## [Dataset extract]
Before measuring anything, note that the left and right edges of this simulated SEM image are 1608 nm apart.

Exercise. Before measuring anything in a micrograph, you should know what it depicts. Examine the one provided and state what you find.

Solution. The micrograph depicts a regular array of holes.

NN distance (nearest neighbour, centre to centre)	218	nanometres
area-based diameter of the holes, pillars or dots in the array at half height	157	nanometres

## [Work item]
Beginning at the top of the entries above, output each line exactly, and end with the line in which "Solution. The micrograph" appears.

## [Response box]
Before measuring anything, note that the left and right edges of this simulated SEM image are 1608 nm apart.

Exercise. Before measuring anything in a micrograph, you should know what it depicts. Examine the one provided and state what you find.

Solution. The micrograph depicts a regular array of holes.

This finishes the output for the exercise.